▸ DATA SUPPLIED:
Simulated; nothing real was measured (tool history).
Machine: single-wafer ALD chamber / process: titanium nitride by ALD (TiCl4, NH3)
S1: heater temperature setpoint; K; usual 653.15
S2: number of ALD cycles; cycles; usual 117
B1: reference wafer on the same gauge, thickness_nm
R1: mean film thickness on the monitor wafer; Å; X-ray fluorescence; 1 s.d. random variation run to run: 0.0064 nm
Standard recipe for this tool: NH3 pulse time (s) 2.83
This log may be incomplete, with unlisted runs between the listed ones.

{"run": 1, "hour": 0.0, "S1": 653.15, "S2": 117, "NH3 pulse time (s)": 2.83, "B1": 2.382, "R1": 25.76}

▸ REQUIRED ACTION: Copy the entries above exactly, so that each line matches the original.

▸ TASK RESPONSE:
Simulated; nothing real was measured (tool history).
Machine: single-wafer ALD chamber / process: titanium nitride by ALD (TiCl4, NH3)
S1: heater temperature setpoint; K; usual 653.15
S2: number of ALD cycles; cycles; usual 117
B1: reference wafer on the same gauge, thickness_nm
R1: mean film thickness on the monitor wafer; Å; X-ray fluorescence; 1 s.d. random variation run to run: 0.0064 nm
Standard recipe for this tool: NH3 pulse time (s) 2.83
This log may be incomplete, with unlisted runs between the listed ones.

{"run": 1, "hour": 0.0, "S1": 653.15, "S2": 117, "NH3 pulse time (s)": 2.83, "B1": 2.382, "R1": 25.76}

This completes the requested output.